== Brief ==
Could you write out the opening lines of the data, word for word, stopping after the line that contains "The distance from"?

== Extracted entries ==
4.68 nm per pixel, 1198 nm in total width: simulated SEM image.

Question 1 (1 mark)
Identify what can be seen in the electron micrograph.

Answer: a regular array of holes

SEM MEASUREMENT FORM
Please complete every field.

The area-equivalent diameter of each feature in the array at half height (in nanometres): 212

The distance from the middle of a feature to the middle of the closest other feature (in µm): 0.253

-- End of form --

== Task solution ==
4.68 nm per pixel, 1198 nm in total width: simulated SEM image.

Question 1 (1 mark)
Identify what can be seen in the electron micrograph.

Answer: a regular array of holes

SEM MEASUREMENT FORM
Please complete every field.

The area-equivalent diameter of each feature in the array at half height (in nanometres): 212

The distance from the middle of a feature to the middle of the closest other feature (in µm): 0.253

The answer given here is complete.